§ Task item:
Output the full listing verbatim.

*-*-*

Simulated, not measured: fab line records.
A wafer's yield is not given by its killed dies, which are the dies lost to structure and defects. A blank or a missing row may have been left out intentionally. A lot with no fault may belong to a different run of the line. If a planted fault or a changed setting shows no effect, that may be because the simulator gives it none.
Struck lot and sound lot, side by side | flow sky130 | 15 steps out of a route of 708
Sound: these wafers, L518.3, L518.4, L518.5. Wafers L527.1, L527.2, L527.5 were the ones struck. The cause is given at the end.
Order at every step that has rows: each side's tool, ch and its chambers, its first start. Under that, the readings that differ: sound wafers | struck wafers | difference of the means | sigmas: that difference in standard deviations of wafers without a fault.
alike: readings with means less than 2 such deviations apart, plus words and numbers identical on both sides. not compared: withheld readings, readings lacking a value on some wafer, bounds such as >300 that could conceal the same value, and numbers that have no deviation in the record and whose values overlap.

*-*-*

§ Written reply:
Simulated, not measured: fab line records.
A wafer's yield is not given by its killed dies, which are the dies lost to structure and defects. A blank or a missing row may have been left out intentionally. A lot with no fault may belong to a different run of the line. If a planted fault or a changed setting shows no effect, that may be because the simulator gives it none.
Struck lot and sound lot, side by side | flow sky130 | 15 steps out of a route of 708
Sound: these wafers, L518.3, L518.4, L518.5. Wafers L527.1, L527.2, L527.5 were the ones struck. The cause is given at the end.
Order at every step that has rows: each side's tool, ch and its chambers, its first start. Under that, the readings that differ: sound wafers | struck wafers | difference of the means | sigmas: that difference in standard deviations of wafers without a fault.
alike: readings with means less than 2 such deviations apart, plus words and numbers identical on both sides. not compared: withheld readings, readings lacking a value on some wafer, bounds such as >300 that could conceal the same value, and numbers that have no deviation in the record and whose values overlap.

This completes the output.